■ **PROVIDED DATA**:
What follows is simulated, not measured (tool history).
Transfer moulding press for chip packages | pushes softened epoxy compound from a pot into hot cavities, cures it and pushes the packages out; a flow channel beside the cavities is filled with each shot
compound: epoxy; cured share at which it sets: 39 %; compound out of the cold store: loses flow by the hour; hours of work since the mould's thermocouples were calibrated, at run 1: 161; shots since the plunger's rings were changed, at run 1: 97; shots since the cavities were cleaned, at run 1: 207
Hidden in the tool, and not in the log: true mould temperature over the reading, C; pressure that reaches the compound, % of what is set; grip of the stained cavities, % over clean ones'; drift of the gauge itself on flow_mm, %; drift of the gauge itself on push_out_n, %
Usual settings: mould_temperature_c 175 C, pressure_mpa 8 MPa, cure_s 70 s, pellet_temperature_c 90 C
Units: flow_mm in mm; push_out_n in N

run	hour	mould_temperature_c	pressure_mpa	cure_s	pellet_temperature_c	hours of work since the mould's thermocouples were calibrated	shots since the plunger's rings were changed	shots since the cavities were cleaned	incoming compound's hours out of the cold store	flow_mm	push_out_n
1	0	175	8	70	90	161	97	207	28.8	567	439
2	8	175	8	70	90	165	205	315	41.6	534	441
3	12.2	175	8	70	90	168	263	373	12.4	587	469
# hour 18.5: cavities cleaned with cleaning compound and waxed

■ **TASK ITEM**: Give back the entire listing, line for line, exactly as it stands.

■ **TASK RESPONSE**:
What follows is simulated, not measured (tool history).
Transfer moulding press for chip packages | pushes softened epoxy compound from a pot into hot cavities, cures it and pushes the packages out; a flow channel beside the cavities is filled with each shot
compound: epoxy; cured share at which it sets: 39 %; compound out of the cold store: loses flow by the hour; hours of work since the mould's thermocouples were calibrated, at run 1: 161; shots since the plunger's rings were changed, at run 1: 97; shots since the cavities were cleaned, at run 1: 207
Hidden in the tool, and not in the log: true mould temperature over the reading, C; pressure that reaches the compound, % of what is set; grip of the stained cavities, % over clean ones'; drift of the gauge itself on flow_mm, %; drift of the gauge itself on push_out_n, %
Usual settings: mould_temperature_c 175 C, pressure_mpa 8 MPa, cure_s 70 s, pellet_temperature_c 90 C
Units: flow_mm in mm; push_out_n in N

run	hour	mould_temperature_c	pressure_mpa	cure_s	pellet_temperature_c	hours of work since the mould's thermocouples were calibrated	shots since the plunger's rings were changed	shots since the cavities were cleaned	incoming compound's hours out of the cold store	flow_mm	push_out_n
1	0	175	8	70	90	161	97	207	28.8	567	439
2	8	175	8	70	90	165	205	315	41.6	534	441
3	12.2	175	8	70	90	168	263	373	12.4	587	469
# hour 18.5: cavities cleaned with cleaning compound and waxed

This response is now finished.